*** Given information Section Begins ***

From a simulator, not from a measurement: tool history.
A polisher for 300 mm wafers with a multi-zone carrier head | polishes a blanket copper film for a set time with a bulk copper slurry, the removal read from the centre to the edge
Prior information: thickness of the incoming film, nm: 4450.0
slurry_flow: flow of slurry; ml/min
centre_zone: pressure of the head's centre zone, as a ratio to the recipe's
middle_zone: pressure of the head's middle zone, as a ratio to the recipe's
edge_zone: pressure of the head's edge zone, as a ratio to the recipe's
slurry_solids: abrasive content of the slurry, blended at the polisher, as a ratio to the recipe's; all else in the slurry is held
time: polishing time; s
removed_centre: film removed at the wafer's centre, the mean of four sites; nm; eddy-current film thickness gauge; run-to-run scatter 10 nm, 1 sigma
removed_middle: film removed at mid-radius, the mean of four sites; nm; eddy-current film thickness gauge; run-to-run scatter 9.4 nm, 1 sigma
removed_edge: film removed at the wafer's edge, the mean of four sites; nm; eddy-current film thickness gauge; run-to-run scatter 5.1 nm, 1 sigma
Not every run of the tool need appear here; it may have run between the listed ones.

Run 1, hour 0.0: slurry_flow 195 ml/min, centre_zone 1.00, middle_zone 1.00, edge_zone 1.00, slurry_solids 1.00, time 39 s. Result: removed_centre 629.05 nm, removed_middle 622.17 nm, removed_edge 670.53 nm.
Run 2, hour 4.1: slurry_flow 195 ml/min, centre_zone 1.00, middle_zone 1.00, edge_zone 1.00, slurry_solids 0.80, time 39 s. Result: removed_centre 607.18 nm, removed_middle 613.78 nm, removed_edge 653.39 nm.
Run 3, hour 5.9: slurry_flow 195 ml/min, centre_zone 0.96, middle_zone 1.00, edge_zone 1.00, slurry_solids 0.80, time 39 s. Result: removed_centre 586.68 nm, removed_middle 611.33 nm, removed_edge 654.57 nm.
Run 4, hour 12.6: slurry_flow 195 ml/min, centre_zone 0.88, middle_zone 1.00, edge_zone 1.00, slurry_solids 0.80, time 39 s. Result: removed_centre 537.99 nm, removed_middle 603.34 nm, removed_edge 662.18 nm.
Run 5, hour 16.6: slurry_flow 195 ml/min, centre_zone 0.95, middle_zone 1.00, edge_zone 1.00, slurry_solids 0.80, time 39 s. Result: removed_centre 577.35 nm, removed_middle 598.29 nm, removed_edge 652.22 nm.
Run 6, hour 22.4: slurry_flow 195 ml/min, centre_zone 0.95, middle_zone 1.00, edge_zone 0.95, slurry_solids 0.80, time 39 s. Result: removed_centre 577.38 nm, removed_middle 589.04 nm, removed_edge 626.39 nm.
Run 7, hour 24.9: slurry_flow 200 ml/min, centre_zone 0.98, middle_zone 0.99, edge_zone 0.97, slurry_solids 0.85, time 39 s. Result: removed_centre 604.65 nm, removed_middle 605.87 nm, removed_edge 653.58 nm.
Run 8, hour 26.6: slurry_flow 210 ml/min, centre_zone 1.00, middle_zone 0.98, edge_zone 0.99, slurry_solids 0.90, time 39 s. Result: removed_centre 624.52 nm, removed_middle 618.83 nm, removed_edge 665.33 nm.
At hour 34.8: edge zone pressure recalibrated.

*** Given information Section Ends ***

#### [Brief]
In your answer, include only the lines above starting at the line that holds "Run 6, hour" and ending at the line that holds "Run 7, hour", copied exactly.

#### [Written solution]
Run 6, hour 22.4: slurry_flow 195 ml/min, centre_zone 0.95, middle_zone 1.00, edge_zone 0.95, slurry_solids 0.80, time 39 s. Result: removed_centre 577.38 nm, removed_middle 589.04 nm, removed_edge 626.39 nm.
Run 7, hour 24.9: slurry_flow 200 ml/min, centre_zone 0.98, middle_zone 0.99, edge_zone 0.97, slurry_solids 0.85, time 39 s. Result: removed_centre 604.65 nm, removed_middle 605.87 nm, removed_edge 653.58 nm.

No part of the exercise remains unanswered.